# REQUIREMENT:
Print the first line of the material below and each line after it, exactly as written, ending with the line that contains "The two part".

# DATA PROVIDED:
————————
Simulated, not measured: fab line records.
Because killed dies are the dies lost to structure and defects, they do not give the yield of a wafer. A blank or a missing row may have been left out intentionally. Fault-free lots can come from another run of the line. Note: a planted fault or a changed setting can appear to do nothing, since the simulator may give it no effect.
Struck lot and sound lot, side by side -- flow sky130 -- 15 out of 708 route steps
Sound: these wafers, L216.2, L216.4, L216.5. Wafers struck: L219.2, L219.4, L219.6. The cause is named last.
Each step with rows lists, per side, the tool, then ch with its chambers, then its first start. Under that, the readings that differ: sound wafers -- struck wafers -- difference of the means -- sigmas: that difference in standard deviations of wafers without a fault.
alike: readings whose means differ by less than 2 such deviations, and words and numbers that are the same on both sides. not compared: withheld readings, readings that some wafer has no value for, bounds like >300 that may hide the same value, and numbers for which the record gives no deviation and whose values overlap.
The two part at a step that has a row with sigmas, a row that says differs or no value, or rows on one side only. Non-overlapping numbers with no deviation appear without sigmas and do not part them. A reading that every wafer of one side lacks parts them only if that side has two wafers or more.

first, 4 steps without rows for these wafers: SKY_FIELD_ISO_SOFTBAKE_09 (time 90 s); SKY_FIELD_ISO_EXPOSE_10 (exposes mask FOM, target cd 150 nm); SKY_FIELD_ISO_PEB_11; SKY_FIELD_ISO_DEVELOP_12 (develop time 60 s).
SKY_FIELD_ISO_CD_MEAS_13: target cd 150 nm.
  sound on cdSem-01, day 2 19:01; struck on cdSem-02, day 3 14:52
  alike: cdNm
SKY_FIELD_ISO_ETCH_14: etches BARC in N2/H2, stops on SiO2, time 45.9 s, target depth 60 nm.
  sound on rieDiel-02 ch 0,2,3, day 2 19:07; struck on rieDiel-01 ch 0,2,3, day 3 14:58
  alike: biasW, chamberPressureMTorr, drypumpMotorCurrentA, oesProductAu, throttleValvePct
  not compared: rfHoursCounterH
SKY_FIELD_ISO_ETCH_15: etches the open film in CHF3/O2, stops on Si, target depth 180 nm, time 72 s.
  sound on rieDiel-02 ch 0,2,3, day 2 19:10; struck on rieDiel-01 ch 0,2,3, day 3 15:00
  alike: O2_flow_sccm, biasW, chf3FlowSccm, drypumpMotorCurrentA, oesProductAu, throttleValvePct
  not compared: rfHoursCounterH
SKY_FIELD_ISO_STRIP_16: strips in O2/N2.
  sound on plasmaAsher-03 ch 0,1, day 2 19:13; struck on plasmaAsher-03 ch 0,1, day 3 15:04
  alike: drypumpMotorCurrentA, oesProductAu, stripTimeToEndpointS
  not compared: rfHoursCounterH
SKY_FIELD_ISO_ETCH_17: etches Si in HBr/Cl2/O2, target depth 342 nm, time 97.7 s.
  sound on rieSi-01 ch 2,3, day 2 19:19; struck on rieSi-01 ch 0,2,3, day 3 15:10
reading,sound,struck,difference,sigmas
————————

# TASK OUTPUT:
Simulated, not measured: fab line records.
Because killed dies are the dies lost to structure and defects, they do not give the yield of a wafer. A blank or a missing row may have been left out intentionally. Fault-free lots can come from another run of the line. Note: a planted fault or a changed setting can appear to do nothing, since the simulator may give it no effect.
Struck lot and sound lot, side by side -- flow sky130 -- 15 out of 708 route steps
Sound: these wafers, L216.2, L216.4, L216.5. Wafers struck: L219.2, L219.4, L219.6. The cause is named last.
Each step with rows lists, per side, the tool, then ch with its chambers, then its first start. Under that, the readings that differ: sound wafers -- struck wafers -- difference of the means -- sigmas: that difference in standard deviations of wafers without a fault.
alike: readings whose means differ by less than 2 such deviations, and words and numbers that are the same on both sides. not compared: withheld readings, readings that some wafer has no value for, bounds like >300 that may hide the same value, and numbers for which the record gives no deviation and whose values overlap.
The two part at a step that has a row with sigmas, a row that says differs or no value, or rows on one side only. Non-overlapping numbers with no deviation appear without sigmas and do not part them. A reading that every wafer of one side lacks parts them only if that side has two wafers or more.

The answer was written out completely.